> Brief
All lines from the first one in the listing below to the one holding "Usual settings: time under the liquid (s) 50", inclusive, are to be copied exactly.

Information shown below:
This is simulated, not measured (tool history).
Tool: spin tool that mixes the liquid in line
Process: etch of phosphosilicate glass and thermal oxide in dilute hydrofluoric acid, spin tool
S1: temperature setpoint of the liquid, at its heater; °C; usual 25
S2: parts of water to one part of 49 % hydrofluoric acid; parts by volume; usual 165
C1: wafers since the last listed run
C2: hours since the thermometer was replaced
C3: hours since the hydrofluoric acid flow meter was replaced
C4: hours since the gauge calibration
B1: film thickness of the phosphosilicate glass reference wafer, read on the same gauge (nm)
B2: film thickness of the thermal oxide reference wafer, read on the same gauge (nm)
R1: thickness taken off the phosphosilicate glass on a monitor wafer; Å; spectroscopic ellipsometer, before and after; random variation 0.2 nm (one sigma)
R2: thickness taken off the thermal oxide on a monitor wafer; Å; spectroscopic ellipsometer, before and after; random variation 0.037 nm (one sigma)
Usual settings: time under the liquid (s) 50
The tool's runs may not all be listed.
End of Information shown.

> Written answer
This is simulated, not measured (tool history).
Tool: spin tool that mixes the liquid in line
Process: etch of phosphosilicate glass and thermal oxide in dilute hydrofluoric acid, spin tool
S1: temperature setpoint of the liquid, at its heater; °C; usual 25
S2: parts of water to one part of 49 % hydrofluoric acid; parts by volume; usual 165
C1: wafers since the last listed run
C2: hours since the thermometer was replaced
C3: hours since the hydrofluoric acid flow meter was replaced
C4: hours since the gauge calibration
B1: film thickness of the phosphosilicate glass reference wafer, read on the same gauge (nm)
B2: film thickness of the thermal oxide reference wafer, read on the same gauge (nm)
R1: thickness taken off the phosphosilicate glass on a monitor wafer; Å; spectroscopic ellipsometer, before and after; random variation 0.2 nm (one sigma)
R2: thickness taken off the thermal oxide on a monitor wafer; Å; spectroscopic ellipsometer, before and after; random variation 0.037 nm (one sigma)
Usual settings: time under the liquid (s) 50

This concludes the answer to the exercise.